——

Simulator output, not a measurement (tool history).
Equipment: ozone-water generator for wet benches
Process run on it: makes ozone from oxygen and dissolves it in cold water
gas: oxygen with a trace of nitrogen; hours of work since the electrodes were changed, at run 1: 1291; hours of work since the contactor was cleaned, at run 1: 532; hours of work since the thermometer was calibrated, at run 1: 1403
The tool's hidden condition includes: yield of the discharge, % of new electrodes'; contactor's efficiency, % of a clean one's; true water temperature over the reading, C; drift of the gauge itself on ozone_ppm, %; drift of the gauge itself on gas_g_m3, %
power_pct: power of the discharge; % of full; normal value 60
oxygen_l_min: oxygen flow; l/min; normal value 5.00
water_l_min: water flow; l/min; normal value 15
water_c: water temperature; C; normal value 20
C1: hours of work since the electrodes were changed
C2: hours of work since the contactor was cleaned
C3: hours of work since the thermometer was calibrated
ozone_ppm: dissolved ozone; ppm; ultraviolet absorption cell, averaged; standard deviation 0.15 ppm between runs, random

——

> WORK ITEM: Your answer must be the full set of entries, copied exactly.

> TASK RESULT:
Simulator output, not a measurement (tool history).
Equipment: ozone-water generator for wet benches
Process run on it: makes ozone from oxygen and dissolves it in cold water
gas: oxygen with a trace of nitrogen; hours of work since the electrodes were changed, at run 1: 1291; hours of work since the contactor was cleaned, at run 1: 532; hours of work since the thermometer was calibrated, at run 1: 1403
The tool's hidden condition includes: yield of the discharge, % of new electrodes'; contactor's efficiency, % of a clean one's; true water temperature over the reading, C; drift of the gauge itself on ozone_ppm, %; drift of the gauge itself on gas_g_m3, %
power_pct: power of the discharge; % of full; normal value 60
oxygen_l_min: oxygen flow; l/min; normal value 5.00
water_l_min: water flow; l/min; normal value 15
water_c: water temperature; C; normal value 20
C1: hours of work since the electrodes were changed
C2: hours of work since the contactor was cleaned
C3: hours of work since the thermometer was calibrated
ozone_ppm: dissolved ozone; ppm; ultraviolet absorption cell, averaged; standard deviation 0.15 ppm between runs, random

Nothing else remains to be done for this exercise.